#####

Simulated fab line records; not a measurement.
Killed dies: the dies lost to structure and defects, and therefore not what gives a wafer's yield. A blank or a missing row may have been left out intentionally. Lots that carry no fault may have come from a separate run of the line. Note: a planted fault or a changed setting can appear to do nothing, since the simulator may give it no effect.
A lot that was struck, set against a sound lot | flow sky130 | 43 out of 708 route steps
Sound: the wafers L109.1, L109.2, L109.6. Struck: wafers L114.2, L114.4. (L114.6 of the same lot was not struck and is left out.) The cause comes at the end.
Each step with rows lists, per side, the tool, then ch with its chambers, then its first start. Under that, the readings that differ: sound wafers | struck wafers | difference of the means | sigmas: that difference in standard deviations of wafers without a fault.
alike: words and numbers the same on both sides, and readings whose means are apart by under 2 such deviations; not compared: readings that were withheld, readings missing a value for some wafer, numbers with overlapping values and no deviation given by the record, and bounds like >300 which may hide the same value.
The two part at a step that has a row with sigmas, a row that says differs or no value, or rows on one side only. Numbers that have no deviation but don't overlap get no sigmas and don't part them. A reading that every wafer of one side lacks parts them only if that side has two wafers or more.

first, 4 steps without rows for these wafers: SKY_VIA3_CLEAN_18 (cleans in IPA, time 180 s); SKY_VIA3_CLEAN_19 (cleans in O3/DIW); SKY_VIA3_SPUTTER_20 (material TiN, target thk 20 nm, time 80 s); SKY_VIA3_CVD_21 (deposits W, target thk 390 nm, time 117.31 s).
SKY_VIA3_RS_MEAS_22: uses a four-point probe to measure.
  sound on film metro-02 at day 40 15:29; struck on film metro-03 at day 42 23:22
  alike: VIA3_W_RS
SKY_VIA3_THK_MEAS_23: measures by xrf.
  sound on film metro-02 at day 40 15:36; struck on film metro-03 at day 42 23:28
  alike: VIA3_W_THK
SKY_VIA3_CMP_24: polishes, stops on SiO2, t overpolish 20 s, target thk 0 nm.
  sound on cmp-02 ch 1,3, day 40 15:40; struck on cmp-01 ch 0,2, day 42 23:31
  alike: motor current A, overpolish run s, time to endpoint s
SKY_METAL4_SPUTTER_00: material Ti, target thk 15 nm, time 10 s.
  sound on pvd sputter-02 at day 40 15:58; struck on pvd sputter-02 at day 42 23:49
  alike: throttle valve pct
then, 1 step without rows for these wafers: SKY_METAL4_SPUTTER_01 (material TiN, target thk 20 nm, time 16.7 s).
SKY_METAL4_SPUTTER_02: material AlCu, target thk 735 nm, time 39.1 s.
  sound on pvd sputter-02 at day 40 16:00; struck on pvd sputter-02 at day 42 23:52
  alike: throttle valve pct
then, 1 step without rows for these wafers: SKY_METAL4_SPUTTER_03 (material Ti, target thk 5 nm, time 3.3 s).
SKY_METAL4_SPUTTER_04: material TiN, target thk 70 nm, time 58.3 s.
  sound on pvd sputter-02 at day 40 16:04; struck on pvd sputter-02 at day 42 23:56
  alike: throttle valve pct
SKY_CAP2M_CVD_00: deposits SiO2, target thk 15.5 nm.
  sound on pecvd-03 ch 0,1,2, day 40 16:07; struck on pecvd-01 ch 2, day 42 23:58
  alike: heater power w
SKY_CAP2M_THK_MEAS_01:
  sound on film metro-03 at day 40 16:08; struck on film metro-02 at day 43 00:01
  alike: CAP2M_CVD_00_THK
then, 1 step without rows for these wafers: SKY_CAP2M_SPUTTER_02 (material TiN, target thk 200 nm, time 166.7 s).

#####

• Activity:
Copy exactly the lines that run from the first line of the data to the line containing "The two part", please, with both ends included and nothing else.

• Exercise solution:
Simulated fab line records; not a measurement.
Killed dies: the dies lost to structure and defects, and therefore not what gives a wafer's yield. A blank or a missing row may have been left out intentionally. Lots that carry no fault may have come from a separate run of the line. Note: a planted fault or a changed setting can appear to do nothing, since the simulator may give it no effect.
A lot that was struck, set against a sound lot | flow sky130 | 43 out of 708 route steps
Sound: the wafers L109.1, L109.2, L109.6. Struck: wafers L114.2, L114.4. (L114.6 of the same lot was not struck and is left out.) The cause comes at the end.
Each step with rows lists, per side, the tool, then ch with its chambers, then its first start. Under that, the readings that differ: sound wafers | struck wafers | difference of the means | sigmas: that difference in standard deviations of wafers without a fault.
alike: words and numbers the same on both sides, and readings whose means are apart by under 2 such deviations; not compared: readings that were withheld, readings missing a value for some wafer, numbers with overlapping values and no deviation given by the record, and bounds like >300 which may hide the same value.
The two part at a step that has a row with sigmas, a row that says differs or no value, or rows on one side only. Numbers that have no deviation but don't overlap get no sigmas and don't part them. A reading that every wafer of one side lacks parts them only if that side has two wafers or more.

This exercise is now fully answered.